Work task —
Look below for the line containing "the authors' place"; from there, print each line exactly up to and including the line containing "16 | CLEAN |", and stop.

++++ Supplied material

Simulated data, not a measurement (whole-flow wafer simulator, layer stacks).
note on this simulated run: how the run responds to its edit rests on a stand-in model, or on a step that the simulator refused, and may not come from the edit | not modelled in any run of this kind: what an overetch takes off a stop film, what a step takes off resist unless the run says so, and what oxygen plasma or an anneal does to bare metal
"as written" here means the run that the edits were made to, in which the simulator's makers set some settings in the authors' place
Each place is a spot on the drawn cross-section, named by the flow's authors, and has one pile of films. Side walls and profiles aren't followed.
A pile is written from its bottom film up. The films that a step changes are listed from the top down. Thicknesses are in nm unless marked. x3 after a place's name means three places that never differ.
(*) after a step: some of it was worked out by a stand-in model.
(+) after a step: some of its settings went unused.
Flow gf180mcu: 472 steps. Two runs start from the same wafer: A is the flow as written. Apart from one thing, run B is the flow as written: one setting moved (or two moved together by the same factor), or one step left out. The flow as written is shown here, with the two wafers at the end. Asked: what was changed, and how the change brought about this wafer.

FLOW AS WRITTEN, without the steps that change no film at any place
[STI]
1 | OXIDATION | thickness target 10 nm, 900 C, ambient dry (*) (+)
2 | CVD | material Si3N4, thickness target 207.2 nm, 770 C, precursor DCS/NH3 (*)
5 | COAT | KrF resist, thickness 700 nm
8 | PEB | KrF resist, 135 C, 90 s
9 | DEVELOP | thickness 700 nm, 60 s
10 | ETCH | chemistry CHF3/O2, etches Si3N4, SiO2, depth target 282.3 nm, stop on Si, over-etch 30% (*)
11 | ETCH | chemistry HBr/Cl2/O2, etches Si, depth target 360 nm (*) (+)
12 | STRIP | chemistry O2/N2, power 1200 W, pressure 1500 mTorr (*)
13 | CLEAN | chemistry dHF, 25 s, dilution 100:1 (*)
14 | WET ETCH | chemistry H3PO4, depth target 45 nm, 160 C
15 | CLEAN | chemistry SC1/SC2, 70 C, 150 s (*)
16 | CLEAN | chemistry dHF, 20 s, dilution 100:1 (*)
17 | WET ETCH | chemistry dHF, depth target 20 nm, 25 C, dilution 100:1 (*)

++++++++

Response box —
"as written" here means the run that the edits were made to, in which the simulator's makers set some settings in the authors' place
Each place is a spot on the drawn cross-section, named by the flow's authors, and has one pile of films. Side walls and profiles aren't followed.
A pile is written from its bottom film up. The films that a step changes are listed from the top down. Thicknesses are in nm unless marked. x3 after a place's name means three places that never differ.
(*) after a step: some of it was worked out by a stand-in model.
(+) after a step: some of its settings went unused.
Flow gf180mcu: 472 steps. Two runs start from the same wafer: A is the flow as written. Apart from one thing, run B is the flow as written: one setting moved (or two moved together by the same factor), or one step left out. The flow as written is shown here, with the two wafers at the end. Asked: what was changed, and how the change brought about this wafer.

FLOW AS WRITTEN, without the steps that change no film at any place
[STI]
1 | OXIDATION | thickness target 10 nm, 900 C, ambient dry (*) (+)
2 | CVD | material Si3N4, thickness target 207.2 nm, 770 C, precursor DCS/NH3 (*)
5 | COAT | KrF resist, thickness 700 nm
8 | PEB | KrF resist, 135 C, 90 s
9 | DEVELOP | thickness 700 nm, 60 s
10 | ETCH | chemistry CHF3/O2, etches Si3N4, SiO2, depth target 282.3 nm, stop on Si, over-etch 30% (*)
11 | ETCH | chemistry HBr/Cl2/O2, etches Si, depth target 360 nm (*) (+)
12 | STRIP | chemistry O2/N2, power 1200 W, pressure 1500 mTorr (*)
13 | CLEAN | chemistry dHF, 25 s, dilution 100:1 (*)
14 | WET ETCH | chemistry H3PO4, depth target 45 nm, 160 C
15 | CLEAN | chemistry SC1/SC2, 70 C, 150 s (*)
16 | CLEAN | chemistry dHF, 20 s, dilution 100:1 (*)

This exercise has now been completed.